AVAILABLE DATA:
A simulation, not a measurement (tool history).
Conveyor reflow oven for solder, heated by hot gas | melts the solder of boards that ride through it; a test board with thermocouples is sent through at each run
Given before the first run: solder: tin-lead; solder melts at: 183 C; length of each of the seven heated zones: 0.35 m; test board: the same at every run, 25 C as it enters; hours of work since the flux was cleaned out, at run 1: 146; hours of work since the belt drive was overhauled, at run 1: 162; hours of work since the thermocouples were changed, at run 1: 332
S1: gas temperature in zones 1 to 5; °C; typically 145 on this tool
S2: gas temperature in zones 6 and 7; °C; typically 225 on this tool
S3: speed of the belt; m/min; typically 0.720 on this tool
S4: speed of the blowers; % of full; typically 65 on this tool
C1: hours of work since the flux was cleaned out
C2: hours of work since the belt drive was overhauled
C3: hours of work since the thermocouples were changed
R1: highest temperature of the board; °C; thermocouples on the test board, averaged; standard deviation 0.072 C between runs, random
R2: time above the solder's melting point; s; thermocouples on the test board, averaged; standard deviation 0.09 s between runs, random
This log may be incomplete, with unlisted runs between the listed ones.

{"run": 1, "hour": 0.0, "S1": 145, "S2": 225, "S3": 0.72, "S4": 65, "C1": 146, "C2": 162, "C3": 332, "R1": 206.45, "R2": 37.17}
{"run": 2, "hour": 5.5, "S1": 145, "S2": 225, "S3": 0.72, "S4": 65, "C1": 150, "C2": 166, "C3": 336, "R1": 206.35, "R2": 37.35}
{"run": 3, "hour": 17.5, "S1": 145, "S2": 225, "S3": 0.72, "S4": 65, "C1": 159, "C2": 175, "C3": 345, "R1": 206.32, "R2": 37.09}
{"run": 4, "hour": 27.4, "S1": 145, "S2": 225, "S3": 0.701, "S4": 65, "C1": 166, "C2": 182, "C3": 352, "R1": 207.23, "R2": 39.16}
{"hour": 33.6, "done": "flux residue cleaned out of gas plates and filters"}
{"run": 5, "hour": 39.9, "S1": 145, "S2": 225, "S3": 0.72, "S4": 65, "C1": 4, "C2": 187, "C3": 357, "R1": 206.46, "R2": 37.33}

ASSIGNMENT: Transcribe the lines above between the line holding "S1: gas temperature" and the line holding "R1: highest temperature", inclusive, exactly as they stand and with nothing added.

EXPECTED ANSWER:
S1: gas temperature in zones 1 to 5; °C; typically 145 on this tool
S2: gas temperature in zones 6 and 7; °C; typically 225 on this tool
S3: speed of the belt; m/min; typically 0.720 on this tool
S4: speed of the blowers; % of full; typically 65 on this tool
C1: hours of work since the flux was cleaned out
C2: hours of work since the belt drive was overhauled
C3: hours of work since the thermocouples were changed
R1: highest temperature of the board; °C; thermocouples on the test board, averaged; standard deviation 0.072 C between runs, random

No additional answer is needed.